◆ Assigned task
Please return the lines of the data below, word for word, from the first line through the line containing "Which parts of".

◆ Data provided
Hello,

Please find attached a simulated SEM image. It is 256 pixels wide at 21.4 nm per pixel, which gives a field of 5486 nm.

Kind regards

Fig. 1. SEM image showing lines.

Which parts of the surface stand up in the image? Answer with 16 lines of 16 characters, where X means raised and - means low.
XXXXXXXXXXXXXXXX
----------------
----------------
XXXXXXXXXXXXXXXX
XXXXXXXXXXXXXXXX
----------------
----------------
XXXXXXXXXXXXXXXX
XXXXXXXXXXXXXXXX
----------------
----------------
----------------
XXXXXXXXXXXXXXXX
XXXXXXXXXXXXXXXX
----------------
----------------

◆ Task answer
Hello,

Please find attached a simulated SEM image. It is 256 pixels wide at 21.4 nm per pixel, which gives a field of 5486 nm.

Kind regards

Fig. 1. SEM image showing lines.

Which parts of the surface stand up in the image? Answer with 16 lines of 16 characters, where X means raised and - means low.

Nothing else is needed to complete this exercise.